_Activity_
Restate the data that follows exactly as it stands, beginning with the first line and ending with the line that contains "L075.3 | krf".

_Data records_
========
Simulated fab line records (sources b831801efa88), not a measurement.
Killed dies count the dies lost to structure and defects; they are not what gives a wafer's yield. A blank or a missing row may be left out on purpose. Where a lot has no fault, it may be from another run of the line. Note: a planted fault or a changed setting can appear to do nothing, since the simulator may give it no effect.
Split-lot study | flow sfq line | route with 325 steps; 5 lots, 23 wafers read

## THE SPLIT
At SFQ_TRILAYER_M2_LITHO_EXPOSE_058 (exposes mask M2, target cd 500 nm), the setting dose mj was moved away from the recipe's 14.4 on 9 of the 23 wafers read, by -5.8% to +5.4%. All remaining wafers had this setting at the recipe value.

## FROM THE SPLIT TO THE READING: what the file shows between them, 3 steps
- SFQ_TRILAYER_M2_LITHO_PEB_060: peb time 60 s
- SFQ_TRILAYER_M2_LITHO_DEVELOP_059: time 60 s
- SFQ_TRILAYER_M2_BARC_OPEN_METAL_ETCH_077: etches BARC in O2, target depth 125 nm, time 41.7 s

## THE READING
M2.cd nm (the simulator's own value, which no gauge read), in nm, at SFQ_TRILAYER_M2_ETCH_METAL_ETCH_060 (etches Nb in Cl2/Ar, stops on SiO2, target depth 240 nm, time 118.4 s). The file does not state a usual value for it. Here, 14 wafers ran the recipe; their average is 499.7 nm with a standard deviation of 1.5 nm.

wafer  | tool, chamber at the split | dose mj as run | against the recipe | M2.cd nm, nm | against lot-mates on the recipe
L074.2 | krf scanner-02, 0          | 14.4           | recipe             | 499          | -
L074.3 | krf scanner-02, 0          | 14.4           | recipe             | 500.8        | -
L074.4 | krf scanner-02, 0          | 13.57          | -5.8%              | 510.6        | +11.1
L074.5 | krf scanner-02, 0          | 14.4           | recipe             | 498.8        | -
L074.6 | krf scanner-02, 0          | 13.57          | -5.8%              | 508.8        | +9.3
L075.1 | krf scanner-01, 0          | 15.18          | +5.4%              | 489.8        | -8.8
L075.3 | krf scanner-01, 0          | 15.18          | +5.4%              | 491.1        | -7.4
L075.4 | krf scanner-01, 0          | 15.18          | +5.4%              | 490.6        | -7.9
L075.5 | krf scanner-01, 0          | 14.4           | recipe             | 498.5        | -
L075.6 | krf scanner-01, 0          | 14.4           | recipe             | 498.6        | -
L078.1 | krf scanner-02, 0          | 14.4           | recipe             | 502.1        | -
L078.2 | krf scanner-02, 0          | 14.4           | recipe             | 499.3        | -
========

_Reply_
Simulated fab line records (sources b831801efa88), not a measurement.
Killed dies count the dies lost to structure and defects; they are not what gives a wafer's yield. A blank or a missing row may be left out on purpose. Where a lot has no fault, it may be from another run of the line. Note: a planted fault or a changed setting can appear to do nothing, since the simulator may give it no effect.
Split-lot study | flow sfq line | route with 325 steps; 5 lots, 23 wafers read

## THE SPLIT
At SFQ_TRILAYER_M2_LITHO_EXPOSE_058 (exposes mask M2, target cd 500 nm), the setting dose mj was moved away from the recipe's 14.4 on 9 of the 23 wafers read, by -5.8% to +5.4%. All remaining wafers had this setting at the recipe value.

## FROM THE SPLIT TO THE READING: what the file shows between them, 3 steps
- SFQ_TRILAYER_M2_LITHO_PEB_060: peb time 60 s
- SFQ_TRILAYER_M2_LITHO_DEVELOP_059: time 60 s
- SFQ_TRILAYER_M2_BARC_OPEN_METAL_ETCH_077: etches BARC in O2, target depth 125 nm, time 41.7 s

## THE READING
M2.cd nm (the simulator's own value, which no gauge read), in nm, at SFQ_TRILAYER_M2_ETCH_METAL_ETCH_060 (etches Nb in Cl2/Ar, stops on SiO2, target depth 240 nm, time 118.4 s). The file does not state a usual value for it. Here, 14 wafers ran the recipe; their average is 499.7 nm with a standard deviation of 1.5 nm.

wafer  | tool, chamber at the split | dose mj as run | against the recipe | M2.cd nm, nm | against lot-mates on the recipe
L074.2 | krf scanner-02, 0          | 14.4           | recipe             | 499          | -
L074.3 | krf scanner-02, 0          | 14.4           | recipe             | 500.8        | -
L074.4 | krf scanner-02, 0          | 13.57          | -5.8%              | 510.6        | +11.1
L074.5 | krf scanner-02, 0          | 14.4           | recipe             | 498.8        | -
L074.6 | krf scanner-02, 0          | 13.57          | -5.8%              | 508.8        | +9.3
L075.1 | krf scanner-01, 0          | 15.18          | +5.4%              | 489.8        | -8.8
L075.3 | krf scanner-01, 0          | 15.18          | +5.4%              | 491.1        | -7.4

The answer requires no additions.